*ASSIGNMENT*. Set down word for word the lines that begin the entries and run through the line containing "L307 | day 6". Give nothing further.

*LISTED RECORDS*.
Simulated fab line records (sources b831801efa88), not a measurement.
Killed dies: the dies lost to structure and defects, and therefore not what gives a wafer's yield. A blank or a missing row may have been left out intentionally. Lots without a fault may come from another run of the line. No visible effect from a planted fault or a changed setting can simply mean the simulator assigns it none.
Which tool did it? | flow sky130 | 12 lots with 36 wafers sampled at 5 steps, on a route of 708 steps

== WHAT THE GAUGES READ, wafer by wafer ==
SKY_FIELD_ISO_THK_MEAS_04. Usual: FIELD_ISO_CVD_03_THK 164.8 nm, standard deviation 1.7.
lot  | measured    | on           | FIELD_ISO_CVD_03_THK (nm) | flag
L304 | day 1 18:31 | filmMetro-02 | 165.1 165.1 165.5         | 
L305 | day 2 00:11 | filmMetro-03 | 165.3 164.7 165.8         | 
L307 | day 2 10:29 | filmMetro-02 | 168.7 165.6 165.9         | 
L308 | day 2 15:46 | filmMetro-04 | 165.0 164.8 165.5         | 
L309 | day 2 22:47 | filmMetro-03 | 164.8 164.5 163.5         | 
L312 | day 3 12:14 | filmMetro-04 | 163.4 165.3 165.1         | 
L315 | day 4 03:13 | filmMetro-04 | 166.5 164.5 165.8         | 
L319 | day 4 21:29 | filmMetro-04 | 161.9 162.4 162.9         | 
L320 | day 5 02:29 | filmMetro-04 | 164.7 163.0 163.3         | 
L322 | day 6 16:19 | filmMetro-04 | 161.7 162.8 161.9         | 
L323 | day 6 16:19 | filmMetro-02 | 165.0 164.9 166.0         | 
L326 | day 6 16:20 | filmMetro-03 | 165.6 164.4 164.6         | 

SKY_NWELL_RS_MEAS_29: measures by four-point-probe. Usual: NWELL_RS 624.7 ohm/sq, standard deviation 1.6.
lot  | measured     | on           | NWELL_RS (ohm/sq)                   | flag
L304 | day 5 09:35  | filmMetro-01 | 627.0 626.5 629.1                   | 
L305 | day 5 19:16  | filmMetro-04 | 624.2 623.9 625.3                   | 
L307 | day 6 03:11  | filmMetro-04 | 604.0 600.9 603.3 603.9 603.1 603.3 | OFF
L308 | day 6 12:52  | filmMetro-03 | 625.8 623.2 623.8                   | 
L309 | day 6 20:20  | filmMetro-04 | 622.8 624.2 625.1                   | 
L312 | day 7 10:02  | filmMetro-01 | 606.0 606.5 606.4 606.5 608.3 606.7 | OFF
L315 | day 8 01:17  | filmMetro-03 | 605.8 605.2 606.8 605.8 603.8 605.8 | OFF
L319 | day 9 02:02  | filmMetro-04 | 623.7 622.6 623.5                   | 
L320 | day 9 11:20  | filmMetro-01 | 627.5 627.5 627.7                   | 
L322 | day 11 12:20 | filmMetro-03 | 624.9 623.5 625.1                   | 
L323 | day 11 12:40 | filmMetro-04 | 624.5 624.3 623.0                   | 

*RESPONSE*.
Simulated fab line records (sources b831801efa88), not a measurement.
Killed dies: the dies lost to structure and defects, and therefore not what gives a wafer's yield. A blank or a missing row may have been left out intentionally. Lots without a fault may come from another run of the line. No visible effect from a planted fault or a changed setting can simply mean the simulator assigns it none.
Which tool did it? | flow sky130 | 12 lots with 36 wafers sampled at 5 steps, on a route of 708 steps

== WHAT THE GAUGES READ, wafer by wafer ==
SKY_FIELD_ISO_THK_MEAS_04. Usual: FIELD_ISO_CVD_03_THK 164.8 nm, standard deviation 1.7.
lot  | measured    | on           | FIELD_ISO_CVD_03_THK (nm) | flag
L304 | day 1 18:31 | filmMetro-02 | 165.1 165.1 165.5         | 
L305 | day 2 00:11 | filmMetro-03 | 165.3 164.7 165.8         | 
L307 | day 2 10:29 | filmMetro-02 | 168.7 165.6 165.9         | 
L308 | day 2 15:46 | filmMetro-04 | 165.0 164.8 165.5         | 
L309 | day 2 22:47 | filmMetro-03 | 164.8 164.5 163.5         | 
L312 | day 3 12:14 | filmMetro-04 | 163.4 165.3 165.1         | 
L315 | day 4 03:13 | filmMetro-04 | 166.5 164.5 165.8         | 
L319 | day 4 21:29 | filmMetro-04 | 161.9 162.4 162.9         | 
L320 | day 5 02:29 | filmMetro-04 | 164.7 163.0 163.3         | 
L322 | day 6 16:19 | filmMetro-04 | 161.7 162.8 161.9         | 
L323 | day 6 16:19 | filmMetro-02 | 165.0 164.9 166.0         | 
L326 | day 6 16:20 | filmMetro-03 | 165.6 164.4 164.6         | 

SKY_NWELL_RS_MEAS_29: measures by four-point-probe. Usual: NWELL_RS 624.7 ohm/sq, standard deviation 1.6.
lot  | measured     | on           | NWELL_RS (ohm/sq)                   | flag
L304 | day 5 09:35  | filmMetro-01 | 627.0 626.5 629.1                   | 
L305 | day 5 19:16  | filmMetro-04 | 624.2 623.9 625.3                   | 
L307 | day 6 03:11  | filmMetro-04 | 604.0 600.9 603.3 603.9 603.1 603.3 | OFF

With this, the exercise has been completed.